══════════════════════════════
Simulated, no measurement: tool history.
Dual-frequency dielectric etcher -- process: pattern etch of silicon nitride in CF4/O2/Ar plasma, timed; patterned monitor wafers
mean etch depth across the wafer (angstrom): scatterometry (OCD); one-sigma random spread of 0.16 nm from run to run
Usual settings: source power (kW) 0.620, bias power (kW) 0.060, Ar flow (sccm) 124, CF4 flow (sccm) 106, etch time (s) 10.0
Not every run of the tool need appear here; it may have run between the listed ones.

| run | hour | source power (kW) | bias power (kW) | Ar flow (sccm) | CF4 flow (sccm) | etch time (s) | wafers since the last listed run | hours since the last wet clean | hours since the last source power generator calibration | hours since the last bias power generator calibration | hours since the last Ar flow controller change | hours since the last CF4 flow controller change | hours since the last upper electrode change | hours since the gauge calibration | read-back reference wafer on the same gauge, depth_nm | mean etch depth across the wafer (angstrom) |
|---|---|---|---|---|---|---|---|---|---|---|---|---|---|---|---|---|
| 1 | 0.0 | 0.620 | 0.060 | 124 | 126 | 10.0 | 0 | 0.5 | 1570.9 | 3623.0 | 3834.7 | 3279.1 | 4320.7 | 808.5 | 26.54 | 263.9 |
══════════════════════════════

EXERCISE: What is asked for is an exact copy of the lines above from the one containing "Dual-frequency dielectric etcher" through the one containing "Usual settings: source", and only those.

RESPONSE BOX:
Dual-frequency dielectric etcher -- process: pattern etch of silicon nitride in CF4/O2/Ar plasma, timed; patterned monitor wafers
mean etch depth across the wafer (angstrom): scatterometry (OCD); one-sigma random spread of 0.16 nm from run to run
Usual settings: source power (kW) 0.620, bias power (kW) 0.060, Ar flow (sccm) 124, CF4 flow (sccm) 106, etch time (s) 10.0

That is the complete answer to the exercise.